Task item:
The answer is to be an exact copy of the lines below running from the line with "route steps=1938 shown" down to the line with "start_h: hours from", both ends included, and nothing more.

>>>
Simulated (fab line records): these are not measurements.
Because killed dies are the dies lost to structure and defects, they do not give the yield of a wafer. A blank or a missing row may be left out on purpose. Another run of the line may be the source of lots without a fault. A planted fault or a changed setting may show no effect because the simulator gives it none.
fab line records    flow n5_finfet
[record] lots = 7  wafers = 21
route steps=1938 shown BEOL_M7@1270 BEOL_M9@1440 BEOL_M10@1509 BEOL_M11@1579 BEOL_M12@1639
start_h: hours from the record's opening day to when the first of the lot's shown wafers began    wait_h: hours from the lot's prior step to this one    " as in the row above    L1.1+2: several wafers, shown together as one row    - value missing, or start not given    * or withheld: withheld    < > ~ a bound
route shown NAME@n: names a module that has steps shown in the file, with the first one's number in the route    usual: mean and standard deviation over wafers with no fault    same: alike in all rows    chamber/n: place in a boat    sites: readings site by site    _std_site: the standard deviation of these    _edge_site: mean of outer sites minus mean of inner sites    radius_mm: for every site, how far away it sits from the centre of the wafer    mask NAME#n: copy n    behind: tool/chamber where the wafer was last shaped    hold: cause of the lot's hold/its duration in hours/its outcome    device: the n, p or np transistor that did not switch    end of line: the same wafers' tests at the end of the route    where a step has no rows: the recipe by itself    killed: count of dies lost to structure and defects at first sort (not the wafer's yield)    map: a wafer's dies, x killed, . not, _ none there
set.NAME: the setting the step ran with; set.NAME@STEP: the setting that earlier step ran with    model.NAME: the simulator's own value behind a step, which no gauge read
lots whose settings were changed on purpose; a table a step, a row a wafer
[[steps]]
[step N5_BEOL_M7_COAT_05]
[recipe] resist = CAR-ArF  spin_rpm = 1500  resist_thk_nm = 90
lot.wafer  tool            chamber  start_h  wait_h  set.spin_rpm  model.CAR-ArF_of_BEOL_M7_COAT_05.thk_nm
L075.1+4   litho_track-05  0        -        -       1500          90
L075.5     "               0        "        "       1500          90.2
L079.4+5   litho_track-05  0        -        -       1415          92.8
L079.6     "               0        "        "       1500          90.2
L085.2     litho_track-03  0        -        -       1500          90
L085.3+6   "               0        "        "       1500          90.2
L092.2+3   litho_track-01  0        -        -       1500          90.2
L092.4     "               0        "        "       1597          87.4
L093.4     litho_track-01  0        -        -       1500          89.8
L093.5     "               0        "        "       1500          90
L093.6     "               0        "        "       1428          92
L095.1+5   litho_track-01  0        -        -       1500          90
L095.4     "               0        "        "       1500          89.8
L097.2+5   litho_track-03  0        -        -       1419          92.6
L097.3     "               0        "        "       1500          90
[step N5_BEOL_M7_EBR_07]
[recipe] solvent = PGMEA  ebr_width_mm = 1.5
<<<

Written answer:
route steps=1938 shown BEOL_M7@1270 BEOL_M9@1440 BEOL_M10@1509 BEOL_M11@1579 BEOL_M12@1639
start_h: hours from the record's opening day to when the first of the lot's shown wafers began    wait_h: hours from the lot's prior step to this one    " as in the row above    L1.1+2: several wafers, shown together as one row    - value missing, or start not given    * or withheld: withheld    < > ~ a bound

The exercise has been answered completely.